• Work item: From the records below, print exactly the lines starting at the one containing "Where a step's" and ending at the one containing "step 1: RECEIVE [material Si]", ends included, and nothing else.

#### Entries shown ####

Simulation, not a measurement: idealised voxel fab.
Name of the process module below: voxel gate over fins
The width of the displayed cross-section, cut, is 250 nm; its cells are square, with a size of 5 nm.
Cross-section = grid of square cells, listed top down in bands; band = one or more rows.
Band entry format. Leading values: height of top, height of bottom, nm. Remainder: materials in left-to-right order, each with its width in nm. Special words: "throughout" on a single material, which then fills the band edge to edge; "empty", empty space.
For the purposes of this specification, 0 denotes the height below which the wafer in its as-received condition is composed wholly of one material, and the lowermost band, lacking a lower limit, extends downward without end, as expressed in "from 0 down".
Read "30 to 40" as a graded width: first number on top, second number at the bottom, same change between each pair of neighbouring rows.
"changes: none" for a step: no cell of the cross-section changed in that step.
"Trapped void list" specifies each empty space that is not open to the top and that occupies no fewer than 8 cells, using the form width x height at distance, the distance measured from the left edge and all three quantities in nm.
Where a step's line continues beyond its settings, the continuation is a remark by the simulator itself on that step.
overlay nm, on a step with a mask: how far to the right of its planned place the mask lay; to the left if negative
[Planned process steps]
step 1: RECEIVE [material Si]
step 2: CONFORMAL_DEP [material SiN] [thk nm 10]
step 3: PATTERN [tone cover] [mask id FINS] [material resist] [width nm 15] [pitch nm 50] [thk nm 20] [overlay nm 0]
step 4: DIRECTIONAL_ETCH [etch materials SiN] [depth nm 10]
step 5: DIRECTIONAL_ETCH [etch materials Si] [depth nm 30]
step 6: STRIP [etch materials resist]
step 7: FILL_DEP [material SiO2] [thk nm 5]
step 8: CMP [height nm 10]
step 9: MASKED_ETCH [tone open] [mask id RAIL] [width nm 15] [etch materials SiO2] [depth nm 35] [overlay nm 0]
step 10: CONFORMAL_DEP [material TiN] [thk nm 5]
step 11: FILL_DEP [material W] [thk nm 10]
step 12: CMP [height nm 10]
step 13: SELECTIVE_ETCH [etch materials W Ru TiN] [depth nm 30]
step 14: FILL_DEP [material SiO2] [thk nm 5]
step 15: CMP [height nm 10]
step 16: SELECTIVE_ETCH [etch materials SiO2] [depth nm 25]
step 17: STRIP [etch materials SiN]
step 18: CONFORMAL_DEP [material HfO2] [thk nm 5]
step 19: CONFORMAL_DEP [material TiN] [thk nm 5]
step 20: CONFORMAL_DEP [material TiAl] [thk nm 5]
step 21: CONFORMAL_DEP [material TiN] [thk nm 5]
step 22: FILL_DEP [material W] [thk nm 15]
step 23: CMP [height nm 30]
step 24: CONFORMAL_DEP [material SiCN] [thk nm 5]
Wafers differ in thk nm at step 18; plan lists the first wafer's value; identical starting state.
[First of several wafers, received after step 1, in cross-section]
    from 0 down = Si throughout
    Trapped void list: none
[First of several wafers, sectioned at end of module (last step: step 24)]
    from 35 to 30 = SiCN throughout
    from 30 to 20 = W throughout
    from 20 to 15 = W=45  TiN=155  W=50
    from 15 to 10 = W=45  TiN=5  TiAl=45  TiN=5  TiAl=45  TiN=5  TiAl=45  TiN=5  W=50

####

• Task answer:
Where a step's line continues beyond its settings, the continuation is a remark by the simulator itself on that step.
overlay nm, on a step with a mask: how far to the right of its planned place the mask lay; to the left if negative
[Planned process steps]
step 1: RECEIVE [material Si]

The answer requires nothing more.